○ ○ ○ ○ ○
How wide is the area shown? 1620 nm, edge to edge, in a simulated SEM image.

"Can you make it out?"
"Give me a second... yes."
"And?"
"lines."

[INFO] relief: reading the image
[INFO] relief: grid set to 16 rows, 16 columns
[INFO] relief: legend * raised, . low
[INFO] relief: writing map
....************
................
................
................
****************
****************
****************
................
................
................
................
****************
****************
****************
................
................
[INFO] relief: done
○ ○ ○ ○ ○

Return the data above in full. Keep every line exactly as it is.

▸ Exercise response
How wide is the area shown? 1620 nm, edge to edge, in a simulated SEM image.

"Can you make it out?"
"Give me a second... yes."
"And?"
"lines."

[INFO] relief: reading the image
[INFO] relief: grid set to 16 rows, 16 columns
[INFO] relief: legend * raised, . low
[INFO] relief: writing map
....************
................
................
................
****************
****************
****************
................
................
................
................
****************
****************
****************
................
................
[INFO] relief: done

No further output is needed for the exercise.